> _TASK ITEM_
The lines that make up this material should each be returned exactly.

.....

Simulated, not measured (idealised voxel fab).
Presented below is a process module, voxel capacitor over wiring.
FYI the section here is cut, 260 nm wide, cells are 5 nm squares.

.....

> _YOUR RESPONSE_
Simulated, not measured (idealised voxel fab).
Presented below is a process module, voxel capacitor over wiring.
FYI the section here is cut, 260 nm wide, cells are 5 nm squares.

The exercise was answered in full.